__Work order__:
Please return, with no alterations, the lines below from the very first through the one that contains "A cross-section is".

++++ Exercise data

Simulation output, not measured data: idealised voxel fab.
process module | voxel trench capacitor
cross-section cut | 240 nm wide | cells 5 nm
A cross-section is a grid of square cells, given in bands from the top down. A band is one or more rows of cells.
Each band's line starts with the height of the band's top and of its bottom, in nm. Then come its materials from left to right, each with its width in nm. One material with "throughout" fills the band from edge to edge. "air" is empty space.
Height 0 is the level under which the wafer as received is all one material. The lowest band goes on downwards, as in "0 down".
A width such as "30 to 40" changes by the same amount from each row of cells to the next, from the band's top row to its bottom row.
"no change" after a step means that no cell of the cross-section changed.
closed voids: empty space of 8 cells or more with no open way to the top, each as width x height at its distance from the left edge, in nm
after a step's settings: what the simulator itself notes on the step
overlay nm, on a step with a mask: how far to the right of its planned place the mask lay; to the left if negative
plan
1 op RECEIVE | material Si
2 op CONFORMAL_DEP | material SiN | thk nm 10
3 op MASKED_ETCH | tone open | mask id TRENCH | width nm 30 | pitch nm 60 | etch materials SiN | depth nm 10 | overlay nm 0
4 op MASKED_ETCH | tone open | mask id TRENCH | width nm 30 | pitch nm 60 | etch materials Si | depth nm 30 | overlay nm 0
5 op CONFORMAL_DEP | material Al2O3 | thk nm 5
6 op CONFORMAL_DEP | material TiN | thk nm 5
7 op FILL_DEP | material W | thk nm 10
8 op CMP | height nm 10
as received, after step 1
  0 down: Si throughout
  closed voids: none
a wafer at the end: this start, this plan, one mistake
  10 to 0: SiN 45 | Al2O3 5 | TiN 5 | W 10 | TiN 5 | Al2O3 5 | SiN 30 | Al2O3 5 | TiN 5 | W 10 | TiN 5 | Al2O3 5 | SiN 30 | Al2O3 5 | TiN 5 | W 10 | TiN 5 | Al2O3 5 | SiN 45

++++++++

__Answer space__:
Simulation output, not measured data: idealised voxel fab.
process module | voxel trench capacitor
cross-section cut | 240 nm wide | cells 5 nm
A cross-section is a grid of square cells, given in bands from the top down. A band is one or more rows of cells.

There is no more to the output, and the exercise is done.